Within the listing below, the lines to output run from the one containing "4. PATTERN: tone" through the one containing "8. DIRECTIONAL_ETCH: etch"; copy them exactly and nothing else.

Supplied records: Begin
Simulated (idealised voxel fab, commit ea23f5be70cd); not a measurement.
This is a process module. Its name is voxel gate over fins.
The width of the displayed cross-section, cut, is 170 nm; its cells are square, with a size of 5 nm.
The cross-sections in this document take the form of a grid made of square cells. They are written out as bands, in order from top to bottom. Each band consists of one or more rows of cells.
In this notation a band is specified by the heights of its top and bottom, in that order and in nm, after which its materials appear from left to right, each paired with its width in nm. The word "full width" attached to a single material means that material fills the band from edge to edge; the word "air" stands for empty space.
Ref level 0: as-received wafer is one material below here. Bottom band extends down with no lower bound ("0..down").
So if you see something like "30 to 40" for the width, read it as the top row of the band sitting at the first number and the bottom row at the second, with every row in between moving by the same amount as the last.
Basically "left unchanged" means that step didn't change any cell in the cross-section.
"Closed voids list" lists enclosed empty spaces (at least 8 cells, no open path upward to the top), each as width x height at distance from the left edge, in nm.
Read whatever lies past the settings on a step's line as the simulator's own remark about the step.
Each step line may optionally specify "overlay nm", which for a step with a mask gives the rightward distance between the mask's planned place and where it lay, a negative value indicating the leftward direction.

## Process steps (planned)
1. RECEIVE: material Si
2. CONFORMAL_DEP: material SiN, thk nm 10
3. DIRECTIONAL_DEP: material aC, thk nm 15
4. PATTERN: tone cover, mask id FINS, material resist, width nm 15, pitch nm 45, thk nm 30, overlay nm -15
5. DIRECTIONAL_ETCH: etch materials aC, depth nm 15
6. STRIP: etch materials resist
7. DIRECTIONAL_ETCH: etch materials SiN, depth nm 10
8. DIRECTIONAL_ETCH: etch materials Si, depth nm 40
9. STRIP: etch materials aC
Supplied records: End

• Answer space:
4. PATTERN: tone cover, mask id FINS, material resist, width nm 15, pitch nm 45, thk nm 30, overlay nm -15
5. DIRECTIONAL_ETCH: etch materials aC, depth nm 15
6. STRIP: etch materials resist
7. DIRECTIONAL_ETCH: etch materials SiN, depth nm 10
8. DIRECTIONAL_ETCH: etch materials Si, depth nm 40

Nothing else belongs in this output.